• _Records provided_
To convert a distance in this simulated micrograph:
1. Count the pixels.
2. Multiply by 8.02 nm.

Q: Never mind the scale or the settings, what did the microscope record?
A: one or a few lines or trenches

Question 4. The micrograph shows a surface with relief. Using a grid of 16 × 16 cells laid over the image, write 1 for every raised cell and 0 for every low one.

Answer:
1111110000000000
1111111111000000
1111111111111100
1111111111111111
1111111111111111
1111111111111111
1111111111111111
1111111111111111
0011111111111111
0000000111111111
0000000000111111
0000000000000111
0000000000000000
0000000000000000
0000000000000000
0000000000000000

• _Work request_
Exactly as written, please reproduce the lines from the first line of the data to the line containing "1111111111111100", inclusive, and nothing else.

• _Exercise output_
To convert a distance in this simulated micrograph:
1. Count the pixels.
2. Multiply by 8.02 nm.

Q: Never mind the scale or the settings, what did the microscope record?
A: one or a few lines or trenches

Question 4. The micrograph shows a surface with relief. Using a grid of 16 × 16 cells laid over the image, write 1 for every raised cell and 0 for every low one.

Answer:
1111110000000000
1111111111000000
1111111111111100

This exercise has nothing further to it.